* Activity *
Every entry must be printed again exactly, with nothing left out.

* Material supplied *
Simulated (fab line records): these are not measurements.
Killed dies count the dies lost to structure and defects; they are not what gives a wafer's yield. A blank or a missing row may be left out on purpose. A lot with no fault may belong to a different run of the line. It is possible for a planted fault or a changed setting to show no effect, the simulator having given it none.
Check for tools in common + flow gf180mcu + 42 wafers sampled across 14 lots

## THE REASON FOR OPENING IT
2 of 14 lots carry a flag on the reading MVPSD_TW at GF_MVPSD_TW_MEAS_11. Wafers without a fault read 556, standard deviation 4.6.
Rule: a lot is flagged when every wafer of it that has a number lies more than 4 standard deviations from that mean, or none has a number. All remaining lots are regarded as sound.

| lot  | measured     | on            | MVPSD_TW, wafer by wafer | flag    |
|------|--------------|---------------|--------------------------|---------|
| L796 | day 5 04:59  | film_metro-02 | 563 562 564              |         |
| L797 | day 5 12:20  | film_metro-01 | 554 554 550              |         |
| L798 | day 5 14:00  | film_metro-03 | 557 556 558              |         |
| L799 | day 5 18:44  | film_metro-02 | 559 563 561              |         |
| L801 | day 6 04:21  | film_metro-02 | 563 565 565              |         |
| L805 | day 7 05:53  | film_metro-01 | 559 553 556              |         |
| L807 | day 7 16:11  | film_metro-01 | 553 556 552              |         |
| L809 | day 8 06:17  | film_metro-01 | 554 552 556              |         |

* Task solution *
Simulated (fab line records): these are not measurements.
Killed dies count the dies lost to structure and defects; they are not what gives a wafer's yield. A blank or a missing row may be left out on purpose. A lot with no fault may belong to a different run of the line. It is possible for a planted fault or a changed setting to show no effect, the simulator having given it none.
Check for tools in common + flow gf180mcu + 42 wafers sampled across 14 lots

## THE REASON FOR OPENING IT
2 of 14 lots carry a flag on the reading MVPSD_TW at GF_MVPSD_TW_MEAS_11. Wafers without a fault read 556, standard deviation 4.6.
Rule: a lot is flagged when every wafer of it that has a number lies more than 4 standard deviations from that mean, or none has a number. All remaining lots are regarded as sound.

| lot  | measured     | on            | MVPSD_TW, wafer by wafer | flag    |
|------|--------------|---------------|--------------------------|---------|
| L796 | day 5 04:59  | film_metro-02 | 563 562 564              |         |
| L797 | day 5 12:20  | film_metro-01 | 554 554 550              |         |
| L798 | day 5 14:00  | film_metro-03 | 557 556 558              |         |
| L799 | day 5 18:44  | film_metro-02 | 559 563 561              |         |
| L801 | day 6 04:21  | film_metro-02 | 563 565 565              |         |
| L805 | day 7 05:53  | film_metro-01 | 559 553 556              |         |
| L807 | day 7 16:11  | film_metro-01 | 553 556 552              |         |
| L809 | day 8 06:17  | film_metro-01 | 554 552 556              |         |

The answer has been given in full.